Work request: Only the lines from the beginning of the data below through the line containing "The tool behind" belong in the response, each copied exactly.

---+---

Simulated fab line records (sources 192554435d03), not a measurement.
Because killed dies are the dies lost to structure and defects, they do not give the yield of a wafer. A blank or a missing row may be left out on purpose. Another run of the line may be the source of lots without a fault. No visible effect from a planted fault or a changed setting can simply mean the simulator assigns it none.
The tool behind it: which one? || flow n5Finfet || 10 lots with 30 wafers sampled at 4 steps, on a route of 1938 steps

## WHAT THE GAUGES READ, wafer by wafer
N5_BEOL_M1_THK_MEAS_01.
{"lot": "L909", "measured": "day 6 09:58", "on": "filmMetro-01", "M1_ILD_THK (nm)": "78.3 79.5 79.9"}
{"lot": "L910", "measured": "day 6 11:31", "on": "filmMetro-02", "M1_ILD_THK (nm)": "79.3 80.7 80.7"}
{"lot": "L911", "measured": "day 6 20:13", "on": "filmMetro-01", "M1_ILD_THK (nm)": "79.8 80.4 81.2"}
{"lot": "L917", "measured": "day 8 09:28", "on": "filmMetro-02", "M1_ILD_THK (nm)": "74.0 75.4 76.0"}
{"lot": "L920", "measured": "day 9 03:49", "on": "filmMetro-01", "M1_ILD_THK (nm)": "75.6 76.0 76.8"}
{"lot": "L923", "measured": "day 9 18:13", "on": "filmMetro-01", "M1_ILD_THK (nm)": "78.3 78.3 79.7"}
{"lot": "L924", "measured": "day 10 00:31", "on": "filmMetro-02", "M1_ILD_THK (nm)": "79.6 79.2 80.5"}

---+---

Problem solution:
Simulated fab line records (sources 192554435d03), not a measurement.
Because killed dies are the dies lost to structure and defects, they do not give the yield of a wafer. A blank or a missing row may be left out on purpose. Another run of the line may be the source of lots without a fault. No visible effect from a planted fault or a changed setting can simply mean the simulator assigns it none.
The tool behind it: which one? || flow n5Finfet || 10 lots with 30 wafers sampled at 4 steps, on a route of 1938 steps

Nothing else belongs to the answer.